────────────────────

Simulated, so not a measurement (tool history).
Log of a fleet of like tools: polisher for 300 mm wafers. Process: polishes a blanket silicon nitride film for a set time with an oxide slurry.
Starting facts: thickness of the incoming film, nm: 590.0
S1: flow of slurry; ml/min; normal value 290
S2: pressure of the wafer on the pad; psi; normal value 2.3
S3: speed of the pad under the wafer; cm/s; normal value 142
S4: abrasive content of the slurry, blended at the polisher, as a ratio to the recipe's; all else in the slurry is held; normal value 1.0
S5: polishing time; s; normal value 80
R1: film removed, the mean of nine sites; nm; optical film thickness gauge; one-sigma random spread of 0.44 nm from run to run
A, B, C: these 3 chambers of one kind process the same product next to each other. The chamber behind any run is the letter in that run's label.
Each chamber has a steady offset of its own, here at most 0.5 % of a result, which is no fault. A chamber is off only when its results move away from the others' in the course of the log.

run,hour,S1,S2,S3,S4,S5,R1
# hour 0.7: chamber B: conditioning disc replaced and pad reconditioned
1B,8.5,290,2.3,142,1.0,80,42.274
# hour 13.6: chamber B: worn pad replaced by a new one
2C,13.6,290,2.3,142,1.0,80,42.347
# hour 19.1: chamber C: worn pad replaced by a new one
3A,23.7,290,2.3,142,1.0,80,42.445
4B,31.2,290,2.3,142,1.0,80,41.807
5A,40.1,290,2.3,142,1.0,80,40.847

────────────────────

▸ Work task
Starting with the first line of the listing above and ending with the line that holds "S3: speed of", return those lines exactly as written, both included.

▸ Exercise output
Simulated, so not a measurement (tool history).
Log of a fleet of like tools: polisher for 300 mm wafers. Process: polishes a blanket silicon nitride film for a set time with an oxide slurry.
Starting facts: thickness of the incoming film, nm: 590.0
S1: flow of slurry; ml/min; normal value 290
S2: pressure of the wafer on the pad; psi; normal value 2.3
S3: speed of the pad under the wafer; cm/s; normal value 142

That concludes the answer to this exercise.